- _Required action_: Even if a line seems odd, print it as it is, and include every record.

*** Begin section ***

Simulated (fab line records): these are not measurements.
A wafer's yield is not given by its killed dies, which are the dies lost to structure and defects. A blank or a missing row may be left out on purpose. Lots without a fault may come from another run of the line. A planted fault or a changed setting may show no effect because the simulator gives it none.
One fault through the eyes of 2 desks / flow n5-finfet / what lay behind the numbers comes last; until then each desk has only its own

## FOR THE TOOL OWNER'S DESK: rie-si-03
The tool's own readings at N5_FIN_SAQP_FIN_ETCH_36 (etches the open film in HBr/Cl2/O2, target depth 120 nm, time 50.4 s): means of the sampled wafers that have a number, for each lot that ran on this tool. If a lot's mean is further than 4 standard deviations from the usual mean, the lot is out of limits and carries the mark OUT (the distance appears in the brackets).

*** End section ***

- _Your response_:
Simulated (fab line records): these are not measurements.
A wafer's yield is not given by its killed dies, which are the dies lost to structure and defects. A blank or a missing row may be left out on purpose. Lots without a fault may come from another run of the line. A planted fault or a changed setting may show no effect because the simulator gives it none.
One fault through the eyes of 2 desks / flow n5-finfet / what lay behind the numbers comes last; until then each desk has only its own

## FOR THE TOOL OWNER'S DESK: rie-si-03
The tool's own readings at N5_FIN_SAQP_FIN_ETCH_36 (etches the open film in HBr/Cl2/O2, target depth 120 nm, time 50.4 s): means of the sampled wafers that have a number, for each lot that ran on this tool. If a lot's mean is further than 4 standard deviations from the usual mean, the lot is out of limits and carries the mark OUT (the distance appears in the brackets).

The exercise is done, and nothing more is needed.